++++++++
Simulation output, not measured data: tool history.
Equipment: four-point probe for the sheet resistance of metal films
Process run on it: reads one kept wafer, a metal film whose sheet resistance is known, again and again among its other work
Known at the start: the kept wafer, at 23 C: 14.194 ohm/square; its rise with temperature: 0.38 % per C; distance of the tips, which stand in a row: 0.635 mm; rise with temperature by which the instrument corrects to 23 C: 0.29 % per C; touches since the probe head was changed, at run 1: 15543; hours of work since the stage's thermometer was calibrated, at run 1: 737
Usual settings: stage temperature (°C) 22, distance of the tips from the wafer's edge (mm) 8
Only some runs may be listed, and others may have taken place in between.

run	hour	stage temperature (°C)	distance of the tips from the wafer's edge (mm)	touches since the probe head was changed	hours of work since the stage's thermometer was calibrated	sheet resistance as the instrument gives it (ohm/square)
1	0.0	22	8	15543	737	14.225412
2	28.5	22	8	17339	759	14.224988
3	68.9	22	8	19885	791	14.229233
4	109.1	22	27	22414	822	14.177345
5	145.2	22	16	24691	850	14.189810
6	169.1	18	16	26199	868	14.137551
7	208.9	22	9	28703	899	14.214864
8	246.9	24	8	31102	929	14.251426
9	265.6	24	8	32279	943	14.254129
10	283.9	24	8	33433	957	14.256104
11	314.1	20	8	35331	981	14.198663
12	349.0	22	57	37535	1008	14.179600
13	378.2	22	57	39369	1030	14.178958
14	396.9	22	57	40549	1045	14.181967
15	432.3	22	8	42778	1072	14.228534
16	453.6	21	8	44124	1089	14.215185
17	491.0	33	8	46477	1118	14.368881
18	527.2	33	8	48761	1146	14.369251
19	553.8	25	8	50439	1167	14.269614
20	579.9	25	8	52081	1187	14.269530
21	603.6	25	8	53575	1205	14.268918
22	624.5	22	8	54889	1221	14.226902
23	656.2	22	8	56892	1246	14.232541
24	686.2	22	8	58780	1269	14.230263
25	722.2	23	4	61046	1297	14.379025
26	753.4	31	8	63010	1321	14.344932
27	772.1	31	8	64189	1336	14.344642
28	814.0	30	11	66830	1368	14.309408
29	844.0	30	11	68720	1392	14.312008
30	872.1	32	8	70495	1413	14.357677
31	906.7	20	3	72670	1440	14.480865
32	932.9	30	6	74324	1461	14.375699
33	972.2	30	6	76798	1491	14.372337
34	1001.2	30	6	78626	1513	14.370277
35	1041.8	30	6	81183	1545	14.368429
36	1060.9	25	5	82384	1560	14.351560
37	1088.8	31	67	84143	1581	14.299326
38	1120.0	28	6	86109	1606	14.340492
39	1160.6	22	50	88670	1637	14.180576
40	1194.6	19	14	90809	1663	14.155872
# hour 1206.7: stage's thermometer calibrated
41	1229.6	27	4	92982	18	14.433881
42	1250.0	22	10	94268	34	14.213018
++++++++

▶ **Activity**: Working from the material above, retype exactly the lines from the one with "Process run on" through the one with "Known at the", both included, and only those lines.

▶ **Your response**:
Process run on it: reads one kept wafer, a metal film whose sheet resistance is known, again and again among its other work
Known at the start: the kept wafer, at 23 C: 14.194 ohm/square; its rise with temperature: 0.38 % per C; distance of the tips, which stand in a row: 0.635 mm; rise with temperature by which the instrument corrects to 23 C: 0.29 % per C; touches since the probe head was changed, at run 1: 15543; hours of work since the stage's thermometer was calibrated, at run 1: 737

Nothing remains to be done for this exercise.